§ **Brief**: Of all the lines in the entries below, give again exactly those starting at the line containing "4 chambers of" and ending at the line containing "Each chamber has", both ends included, and no others.

---- Record excerpts

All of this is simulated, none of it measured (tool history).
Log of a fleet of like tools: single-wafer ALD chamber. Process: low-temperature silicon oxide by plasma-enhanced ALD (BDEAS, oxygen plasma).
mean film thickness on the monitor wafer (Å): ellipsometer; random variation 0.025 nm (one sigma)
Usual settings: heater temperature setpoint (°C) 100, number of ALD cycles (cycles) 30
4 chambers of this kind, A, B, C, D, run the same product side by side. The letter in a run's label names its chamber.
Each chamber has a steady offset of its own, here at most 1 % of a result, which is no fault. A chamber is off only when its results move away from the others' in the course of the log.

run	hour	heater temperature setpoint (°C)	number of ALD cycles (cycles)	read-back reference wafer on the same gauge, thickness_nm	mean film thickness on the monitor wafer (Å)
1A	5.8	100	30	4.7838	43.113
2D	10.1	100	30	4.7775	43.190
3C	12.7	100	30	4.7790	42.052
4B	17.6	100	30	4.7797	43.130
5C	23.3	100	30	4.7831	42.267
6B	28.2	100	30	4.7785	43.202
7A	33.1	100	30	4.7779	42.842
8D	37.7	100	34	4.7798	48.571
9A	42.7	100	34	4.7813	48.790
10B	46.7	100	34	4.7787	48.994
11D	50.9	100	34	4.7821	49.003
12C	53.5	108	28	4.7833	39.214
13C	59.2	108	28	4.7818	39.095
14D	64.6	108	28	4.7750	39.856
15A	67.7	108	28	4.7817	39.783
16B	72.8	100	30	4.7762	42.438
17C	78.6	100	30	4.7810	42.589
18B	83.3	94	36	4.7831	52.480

--------

§ **Your solution**:
4 chambers of this kind, A, B, C, D, run the same product side by side. The letter in a run's label names its chamber.
Each chamber has a steady offset of its own, here at most 1 % of a result, which is no fault. A chamber is off only when its results move away from the others' in the course of the log.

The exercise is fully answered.